─── ENTRIES PROVIDED

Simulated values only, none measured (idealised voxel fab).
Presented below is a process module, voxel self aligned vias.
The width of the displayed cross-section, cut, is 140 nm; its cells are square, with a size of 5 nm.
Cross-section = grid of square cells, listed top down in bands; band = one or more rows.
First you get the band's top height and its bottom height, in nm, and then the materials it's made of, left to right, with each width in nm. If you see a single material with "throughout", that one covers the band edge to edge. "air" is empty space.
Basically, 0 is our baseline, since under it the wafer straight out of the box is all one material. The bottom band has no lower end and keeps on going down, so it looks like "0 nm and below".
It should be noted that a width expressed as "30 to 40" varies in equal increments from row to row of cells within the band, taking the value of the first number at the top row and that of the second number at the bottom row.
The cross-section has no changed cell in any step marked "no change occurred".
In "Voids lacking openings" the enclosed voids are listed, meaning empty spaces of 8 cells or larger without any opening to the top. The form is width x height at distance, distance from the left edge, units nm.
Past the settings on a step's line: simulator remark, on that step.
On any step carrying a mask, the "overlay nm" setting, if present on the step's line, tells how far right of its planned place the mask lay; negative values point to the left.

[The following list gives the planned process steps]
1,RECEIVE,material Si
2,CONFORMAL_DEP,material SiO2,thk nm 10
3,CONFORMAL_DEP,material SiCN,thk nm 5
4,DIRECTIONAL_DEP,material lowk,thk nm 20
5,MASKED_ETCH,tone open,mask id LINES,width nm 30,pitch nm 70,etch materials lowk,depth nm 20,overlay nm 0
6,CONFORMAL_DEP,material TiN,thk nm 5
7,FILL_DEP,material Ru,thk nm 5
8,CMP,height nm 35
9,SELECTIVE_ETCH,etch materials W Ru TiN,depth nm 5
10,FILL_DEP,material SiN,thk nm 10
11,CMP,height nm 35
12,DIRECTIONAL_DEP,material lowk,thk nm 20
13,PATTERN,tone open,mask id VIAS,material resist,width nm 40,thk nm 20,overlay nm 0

──────

● **REQUIRED ACTION**
Starting at the first line of the material above, reproduce each line exactly up to and including the line with "Basically, 0 is".

● **ANSWER SECTION**
Simulated values only, none measured (idealised voxel fab).
Presented below is a process module, voxel self aligned vias.
The width of the displayed cross-section, cut, is 140 nm; its cells are square, with a size of 5 nm.
Cross-section = grid of square cells, listed top down in bands; band = one or more rows.
First you get the band's top height and its bottom height, in nm, and then the materials it's made of, left to right, with each width in nm. If you see a single material with "throughout", that one covers the band edge to edge. "air" is empty space.
Basically, 0 is our baseline, since under it the wafer straight out of the box is all one material. The bottom band has no lower end and keeps on going down, so it looks like "0 nm and below".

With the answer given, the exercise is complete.